Top of Material shown

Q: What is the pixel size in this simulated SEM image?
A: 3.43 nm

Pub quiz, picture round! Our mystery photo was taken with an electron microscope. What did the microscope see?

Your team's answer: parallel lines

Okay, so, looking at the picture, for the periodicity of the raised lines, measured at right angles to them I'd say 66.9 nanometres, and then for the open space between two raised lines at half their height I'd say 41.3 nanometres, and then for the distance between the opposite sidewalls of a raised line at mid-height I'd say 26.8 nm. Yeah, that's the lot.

Bottom of Material shown

● Required action
Please transcribe the data above without changes, from its first line to its "Your team's answer: parallel lines" line, and leave out anything past that.

● Exercise response
Q: What is the pixel size in this simulated SEM image?
A: 3.43 nm

Pub quiz, picture round! Our mystery photo was taken with an electron microscope. What did the microscope see?

Your team's answer: parallel lines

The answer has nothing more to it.